#### Work request:
Every line below needs to be returned exactly as written.

(Supplied material begins)

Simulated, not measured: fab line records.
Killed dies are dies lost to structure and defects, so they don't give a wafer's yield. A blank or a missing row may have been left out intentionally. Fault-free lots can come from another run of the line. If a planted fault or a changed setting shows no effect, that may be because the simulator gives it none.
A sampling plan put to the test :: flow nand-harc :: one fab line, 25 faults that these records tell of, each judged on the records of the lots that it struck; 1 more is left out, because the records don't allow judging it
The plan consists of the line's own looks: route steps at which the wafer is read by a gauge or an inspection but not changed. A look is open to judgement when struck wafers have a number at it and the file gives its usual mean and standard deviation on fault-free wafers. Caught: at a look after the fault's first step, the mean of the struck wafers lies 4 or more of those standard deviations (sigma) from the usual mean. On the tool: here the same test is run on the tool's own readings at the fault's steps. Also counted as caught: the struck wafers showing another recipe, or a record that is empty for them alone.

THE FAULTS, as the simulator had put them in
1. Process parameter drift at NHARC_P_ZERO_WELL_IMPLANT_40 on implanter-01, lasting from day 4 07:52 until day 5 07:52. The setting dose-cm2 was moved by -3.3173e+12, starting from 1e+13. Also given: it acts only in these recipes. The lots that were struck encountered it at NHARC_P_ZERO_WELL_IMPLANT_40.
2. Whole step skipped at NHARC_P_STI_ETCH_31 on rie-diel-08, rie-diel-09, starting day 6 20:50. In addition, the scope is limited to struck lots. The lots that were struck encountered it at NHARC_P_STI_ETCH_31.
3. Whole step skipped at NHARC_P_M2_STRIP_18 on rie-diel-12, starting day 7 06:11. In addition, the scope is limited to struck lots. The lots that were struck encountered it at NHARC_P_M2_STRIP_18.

(Supplied material ends)

#### Expected answer:
Simulated, not measured: fab line records.
Killed dies are dies lost to structure and defects, so they don't give a wafer's yield. A blank or a missing row may have been left out intentionally. Fault-free lots can come from another run of the line. If a planted fault or a changed setting shows no effect, that may be because the simulator gives it none.
A sampling plan put to the test :: flow nand-harc :: one fab line, 25 faults that these records tell of, each judged on the records of the lots that it struck; 1 more is left out, because the records don't allow judging it
The plan consists of the line's own looks: route steps at which the wafer is read by a gauge or an inspection but not changed. A look is open to judgement when struck wafers have a number at it and the file gives its usual mean and standard deviation on fault-free wafers. Caught: at a look after the fault's first step, the mean of the struck wafers lies 4 or more of those standard deviations (sigma) from the usual mean. On the tool: here the same test is run on the tool's own readings at the fault's steps. Also counted as caught: the struck wafers showing another recipe, or a record that is empty for them alone.

THE FAULTS, as the simulator had put them in
1. Process parameter drift at NHARC_P_ZERO_WELL_IMPLANT_40 on implanter-01, lasting from day 4 07:52 until day 5 07:52. The setting dose-cm2 was moved by -3.3173e+12, starting from 1e+13. Also given: it acts only in these recipes. The lots that were struck encountered it at NHARC_P_ZERO_WELL_IMPLANT_40.
2. Whole step skipped at NHARC_P_STI_ETCH_31 on rie-diel-08, rie-diel-09, starting day 6 20:50. In addition, the scope is limited to struck lots. The lots that were struck encountered it at NHARC_P_STI_ETCH_31.
3. Whole step skipped at NHARC_P_M2_STRIP_18 on rie-diel-12, starting day 7 06:11. In addition, the scope is limited to struck lots. The lots that were struck encountered it at NHARC_P_M2_STRIP_18.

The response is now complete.